□ □ □

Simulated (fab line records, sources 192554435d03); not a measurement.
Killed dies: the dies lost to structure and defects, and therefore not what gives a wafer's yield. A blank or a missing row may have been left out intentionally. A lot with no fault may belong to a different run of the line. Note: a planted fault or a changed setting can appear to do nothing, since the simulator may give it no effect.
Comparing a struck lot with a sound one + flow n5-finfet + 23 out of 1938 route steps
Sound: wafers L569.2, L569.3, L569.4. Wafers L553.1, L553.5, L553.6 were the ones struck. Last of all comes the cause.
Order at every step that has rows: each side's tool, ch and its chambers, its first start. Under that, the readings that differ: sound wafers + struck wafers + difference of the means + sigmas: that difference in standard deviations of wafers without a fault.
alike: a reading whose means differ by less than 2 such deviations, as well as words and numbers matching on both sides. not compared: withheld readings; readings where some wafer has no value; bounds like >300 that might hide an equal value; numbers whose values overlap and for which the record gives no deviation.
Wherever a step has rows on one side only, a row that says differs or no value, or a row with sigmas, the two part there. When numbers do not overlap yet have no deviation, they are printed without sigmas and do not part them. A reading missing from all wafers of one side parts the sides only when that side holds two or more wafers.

□ □ □

Assigned task = The answer must be a word-for-word reproduction of every record above.

Written reply =
Simulated (fab line records, sources 192554435d03); not a measurement.
Killed dies: the dies lost to structure and defects, and therefore not what gives a wafer's yield. A blank or a missing row may have been left out intentionally. A lot with no fault may belong to a different run of the line. Note: a planted fault or a changed setting can appear to do nothing, since the simulator may give it no effect.
Comparing a struck lot with a sound one + flow n5-finfet + 23 out of 1938 route steps
Sound: wafers L569.2, L569.3, L569.4. Wafers L553.1, L553.5, L553.6 were the ones struck. Last of all comes the cause.
Order at every step that has rows: each side's tool, ch and its chambers, its first start. Under that, the readings that differ: sound wafers + struck wafers + difference of the means + sigmas: that difference in standard deviations of wafers without a fault.
alike: a reading whose means differ by less than 2 such deviations, as well as words and numbers matching on both sides. not compared: withheld readings; readings where some wafer has no value; bounds like >300 that might hide an equal value; numbers whose values overlap and for which the record gives no deviation.
Wherever a step has rows on one side only, a row that says differs or no value, or a row with sigmas, the two part there. When numbers do not overlap yet have no deviation, they are printed without sigmas and do not part them. A reading missing from all wafers of one side parts the sides only when that side holds two or more wafers.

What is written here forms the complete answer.